——————
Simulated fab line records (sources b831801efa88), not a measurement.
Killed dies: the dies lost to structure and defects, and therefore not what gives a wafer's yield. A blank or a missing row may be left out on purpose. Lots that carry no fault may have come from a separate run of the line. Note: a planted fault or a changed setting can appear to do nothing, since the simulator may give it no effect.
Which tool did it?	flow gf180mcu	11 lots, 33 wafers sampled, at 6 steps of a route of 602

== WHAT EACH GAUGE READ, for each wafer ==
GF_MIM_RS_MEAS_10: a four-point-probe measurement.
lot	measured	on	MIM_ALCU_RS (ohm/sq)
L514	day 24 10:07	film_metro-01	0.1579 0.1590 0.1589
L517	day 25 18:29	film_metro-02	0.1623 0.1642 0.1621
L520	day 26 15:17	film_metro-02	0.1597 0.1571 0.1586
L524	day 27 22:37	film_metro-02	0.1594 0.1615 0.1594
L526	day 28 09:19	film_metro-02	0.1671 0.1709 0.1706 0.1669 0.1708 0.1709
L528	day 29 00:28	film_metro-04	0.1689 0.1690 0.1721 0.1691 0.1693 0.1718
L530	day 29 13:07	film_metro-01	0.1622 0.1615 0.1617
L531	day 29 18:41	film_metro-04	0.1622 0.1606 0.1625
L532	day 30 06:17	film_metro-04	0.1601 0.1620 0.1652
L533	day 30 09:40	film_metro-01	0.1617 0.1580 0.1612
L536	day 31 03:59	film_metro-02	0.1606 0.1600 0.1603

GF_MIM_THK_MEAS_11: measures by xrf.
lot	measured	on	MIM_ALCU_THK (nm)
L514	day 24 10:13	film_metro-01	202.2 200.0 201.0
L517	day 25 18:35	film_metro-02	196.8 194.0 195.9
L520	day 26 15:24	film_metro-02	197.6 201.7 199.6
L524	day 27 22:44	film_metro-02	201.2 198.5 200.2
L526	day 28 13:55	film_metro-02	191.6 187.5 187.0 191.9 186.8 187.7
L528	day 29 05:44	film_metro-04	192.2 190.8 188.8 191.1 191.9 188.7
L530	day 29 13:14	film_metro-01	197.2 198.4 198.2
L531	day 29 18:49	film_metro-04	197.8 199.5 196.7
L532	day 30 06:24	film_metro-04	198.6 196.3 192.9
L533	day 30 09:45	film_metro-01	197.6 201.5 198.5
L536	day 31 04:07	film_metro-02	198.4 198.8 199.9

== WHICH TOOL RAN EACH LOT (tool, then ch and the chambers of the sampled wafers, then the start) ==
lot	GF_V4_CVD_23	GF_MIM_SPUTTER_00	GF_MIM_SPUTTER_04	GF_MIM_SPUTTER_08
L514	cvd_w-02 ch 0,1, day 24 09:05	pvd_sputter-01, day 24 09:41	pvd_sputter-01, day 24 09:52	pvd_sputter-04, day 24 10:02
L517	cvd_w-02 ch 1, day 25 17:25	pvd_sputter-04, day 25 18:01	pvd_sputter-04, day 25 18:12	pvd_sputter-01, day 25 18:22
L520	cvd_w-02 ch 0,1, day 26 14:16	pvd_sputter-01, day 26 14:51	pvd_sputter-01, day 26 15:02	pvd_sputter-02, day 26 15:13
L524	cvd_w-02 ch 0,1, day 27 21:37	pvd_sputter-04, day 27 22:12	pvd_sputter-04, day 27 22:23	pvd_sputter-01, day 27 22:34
——————

[ACTIVITY] Start at the first line of the entries and stop at the line with "GF_MIM_THK_MEAS_11: measures by xrf.". Retype each of those lines exactly, both ends included.

[WRITTEN REPLY]
Simulated fab line records (sources b831801efa88), not a measurement.
Killed dies: the dies lost to structure and defects, and therefore not what gives a wafer's yield. A blank or a missing row may be left out on purpose. Lots that carry no fault may have come from a separate run of the line. Note: a planted fault or a changed setting can appear to do nothing, since the simulator may give it no effect.
Which tool did it?	flow gf180mcu	11 lots, 33 wafers sampled, at 6 steps of a route of 602

== WHAT EACH GAUGE READ, for each wafer ==
GF_MIM_RS_MEAS_10: a four-point-probe measurement.
lot	measured	on	MIM_ALCU_RS (ohm/sq)
L514	day 24 10:07	film_metro-01	0.1579 0.1590 0.1589
L517	day 25 18:29	film_metro-02	0.1623 0.1642 0.1621
L520	day 26 15:17	film_metro-02	0.1597 0.1571 0.1586
L524	day 27 22:37	film_metro-02	0.1594 0.1615 0.1594
L526	day 28 09:19	film_metro-02	0.1671 0.1709 0.1706 0.1669 0.1708 0.1709
L528	day 29 00:28	film_metro-04	0.1689 0.1690 0.1721 0.1691 0.1693 0.1718
L530	day 29 13:07	film_metro-01	0.1622 0.1615 0.1617
L531	day 29 18:41	film_metro-04	0.1622 0.1606 0.1625
L532	day 30 06:17	film_metro-04	0.1601 0.1620 0.1652
L533	day 30 09:40	film_metro-01	0.1617 0.1580 0.1612
L536	day 31 03:59	film_metro-02	0.1606 0.1600 0.1603

GF_MIM_THK_MEAS_11: measures by xrf.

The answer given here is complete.